Work request:
Beneath this line are the data; copy exactly the part of them that opens with the line containing "(*) following a" and closes with the line containing "5 | COAT | KrF resist, thickness 700 nm", and only that part.

######
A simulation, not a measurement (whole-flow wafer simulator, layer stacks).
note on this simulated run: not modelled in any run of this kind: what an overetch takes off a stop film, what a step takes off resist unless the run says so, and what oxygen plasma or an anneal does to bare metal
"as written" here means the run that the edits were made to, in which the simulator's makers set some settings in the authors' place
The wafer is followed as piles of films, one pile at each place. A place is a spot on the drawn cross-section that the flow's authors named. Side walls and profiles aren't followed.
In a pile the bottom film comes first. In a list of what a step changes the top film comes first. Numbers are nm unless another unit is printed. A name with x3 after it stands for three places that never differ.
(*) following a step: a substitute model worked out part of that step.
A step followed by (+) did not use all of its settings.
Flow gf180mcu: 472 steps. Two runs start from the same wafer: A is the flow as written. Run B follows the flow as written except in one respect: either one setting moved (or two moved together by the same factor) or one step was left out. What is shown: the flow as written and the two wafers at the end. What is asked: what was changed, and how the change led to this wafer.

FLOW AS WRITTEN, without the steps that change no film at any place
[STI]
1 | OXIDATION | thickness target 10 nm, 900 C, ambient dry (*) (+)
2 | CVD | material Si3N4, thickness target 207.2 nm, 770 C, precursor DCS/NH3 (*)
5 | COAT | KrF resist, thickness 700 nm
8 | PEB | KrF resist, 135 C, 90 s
######

Your solution:
(*) following a step: a substitute model worked out part of that step.
A step followed by (+) did not use all of its settings.
Flow gf180mcu: 472 steps. Two runs start from the same wafer: A is the flow as written. Run B follows the flow as written except in one respect: either one setting moved (or two moved together by the same factor) or one step was left out. What is shown: the flow as written and the two wafers at the end. What is asked: what was changed, and how the change led to this wafer.

FLOW AS WRITTEN, without the steps that change no film at any place
[STI]
1 | OXIDATION | thickness target 10 nm, 900 C, ambient dry (*) (+)
2 | CVD | material Si3N4, thickness target 207.2 nm, 770 C, precursor DCS/NH3 (*)
5 | COAT | KrF resist, thickness 700 nm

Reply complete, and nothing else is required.